——————

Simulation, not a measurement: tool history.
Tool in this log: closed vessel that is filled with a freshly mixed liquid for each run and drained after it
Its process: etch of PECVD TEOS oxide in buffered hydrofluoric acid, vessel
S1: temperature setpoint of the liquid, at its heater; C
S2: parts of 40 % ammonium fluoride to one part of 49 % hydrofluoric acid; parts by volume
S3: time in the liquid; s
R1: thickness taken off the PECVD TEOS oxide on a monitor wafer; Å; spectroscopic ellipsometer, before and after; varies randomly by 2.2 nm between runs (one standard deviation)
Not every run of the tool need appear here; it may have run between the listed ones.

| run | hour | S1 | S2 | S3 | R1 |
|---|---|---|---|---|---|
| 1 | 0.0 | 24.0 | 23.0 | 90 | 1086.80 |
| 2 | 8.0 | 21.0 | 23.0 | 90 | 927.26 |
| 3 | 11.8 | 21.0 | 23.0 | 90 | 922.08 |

——————

_Task item_:
Nothing in the listing should be left out; repeat it exactly.

_Exercise answer_:
Simulation, not a measurement: tool history.
Tool in this log: closed vessel that is filled with a freshly mixed liquid for each run and drained after it
Its process: etch of PECVD TEOS oxide in buffered hydrofluoric acid, vessel
S1: temperature setpoint of the liquid, at its heater; C
S2: parts of 40 % ammonium fluoride to one part of 49 % hydrofluoric acid; parts by volume
S3: time in the liquid; s
R1: thickness taken off the PECVD TEOS oxide on a monitor wafer; Å; spectroscopic ellipsometer, before and after; varies randomly by 2.2 nm between runs (one standard deviation)
Not every run of the tool need appear here; it may have run between the listed ones.

| run | hour | S1 | S2 | S3 | R1 |
|---|---|---|---|---|---|
| 1 | 0.0 | 24.0 | 23.0 | 90 | 1086.80 |
| 2 | 8.0 | 21.0 | 23.0 | 90 | 927.26 |
| 3 | 11.8 | 21.0 | 23.0 | 90 | 922.08 |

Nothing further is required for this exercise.